*** Provided records Section Begins ***

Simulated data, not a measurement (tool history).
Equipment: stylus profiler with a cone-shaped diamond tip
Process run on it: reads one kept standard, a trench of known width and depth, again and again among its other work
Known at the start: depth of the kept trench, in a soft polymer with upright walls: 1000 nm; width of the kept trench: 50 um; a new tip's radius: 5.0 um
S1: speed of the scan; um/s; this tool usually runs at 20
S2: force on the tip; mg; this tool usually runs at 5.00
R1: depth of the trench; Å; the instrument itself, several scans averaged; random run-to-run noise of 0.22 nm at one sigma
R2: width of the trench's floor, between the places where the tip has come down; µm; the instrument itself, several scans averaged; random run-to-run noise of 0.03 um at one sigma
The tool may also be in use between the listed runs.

*** Provided records Section Ends ***

> Exercise: Once you have read the listing above, set it down again without alteration.

> Exercise solution:
Simulated data, not a measurement (tool history).
Equipment: stylus profiler with a cone-shaped diamond tip
Process run on it: reads one kept standard, a trench of known width and depth, again and again among its other work
Known at the start: depth of the kept trench, in a soft polymer with upright walls: 1000 nm; width of the kept trench: 50 um; a new tip's radius: 5.0 um
S1: speed of the scan; um/s; this tool usually runs at 20
S2: force on the tip; mg; this tool usually runs at 5.00
R1: depth of the trench; Å; the instrument itself, several scans averaged; random run-to-run noise of 0.22 nm at one sigma
R2: width of the trench's floor, between the places where the tip has come down; µm; the instrument itself, several scans averaged; random run-to-run noise of 0.03 um at one sigma
The tool may also be in use between the listed runs.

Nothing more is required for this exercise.